### LISTED RECORDS
* * * *
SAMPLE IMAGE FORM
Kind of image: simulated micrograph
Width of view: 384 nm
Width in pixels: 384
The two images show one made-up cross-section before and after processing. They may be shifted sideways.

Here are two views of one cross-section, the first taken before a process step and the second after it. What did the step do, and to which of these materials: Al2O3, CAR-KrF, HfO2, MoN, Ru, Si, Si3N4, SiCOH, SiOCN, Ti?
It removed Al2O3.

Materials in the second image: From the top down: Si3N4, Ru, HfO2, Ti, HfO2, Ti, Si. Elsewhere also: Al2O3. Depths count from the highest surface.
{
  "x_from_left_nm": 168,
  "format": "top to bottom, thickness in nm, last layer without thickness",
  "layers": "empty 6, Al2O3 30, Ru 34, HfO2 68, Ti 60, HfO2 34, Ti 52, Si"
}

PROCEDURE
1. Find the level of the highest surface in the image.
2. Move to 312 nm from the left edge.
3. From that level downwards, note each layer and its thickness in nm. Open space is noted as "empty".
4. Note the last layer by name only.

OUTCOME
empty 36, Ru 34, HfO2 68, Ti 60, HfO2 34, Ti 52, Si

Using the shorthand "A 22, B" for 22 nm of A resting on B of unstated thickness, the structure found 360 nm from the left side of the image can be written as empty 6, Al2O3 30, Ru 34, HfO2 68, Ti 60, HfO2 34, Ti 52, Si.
* * * *

### WORK ITEM
All of the material above should be repeated exactly.

### WRITTEN REPLY
SAMPLE IMAGE FORM
Kind of image: simulated micrograph
Width of view: 384 nm
Width in pixels: 384
The two images show one made-up cross-section before and after processing. They may be shifted sideways.

Here are two views of one cross-section, the first taken before a process step and the second after it. What did the step do, and to which of these materials: Al2O3, CAR-KrF, HfO2, MoN, Ru, Si, Si3N4, SiCOH, SiOCN, Ti?
It removed Al2O3.

Materials in the second image: From the top down: Si3N4, Ru, HfO2, Ti, HfO2, Ti, Si. Elsewhere also: Al2O3. Depths count from the highest surface.
{
  "x_from_left_nm": 168,
  "format": "top to bottom, thickness in nm, last layer without thickness",
  "layers": "empty 6, Al2O3 30, Ru 34, HfO2 68, Ti 60, HfO2 34, Ti 52, Si"
}

PROCEDURE
1. Find the level of the highest surface in the image.
2. Move to 312 nm from the left edge.
3. From that level downwards, note each layer and its thickness in nm. Open space is noted as "empty".
4. Note the last layer by name only.

OUTCOME
empty 36, Ru 34, HfO2 68, Ti 60, HfO2 34, Ti 52, Si

Using the shorthand "A 22, B" for 22 nm of A resting on B of unstated thickness, the structure found 360 nm from the left side of the image can be written as empty 6, Al2O3 30, Ru 34, HfO2 68, Ti 60, HfO2 34, Ti 52, Si.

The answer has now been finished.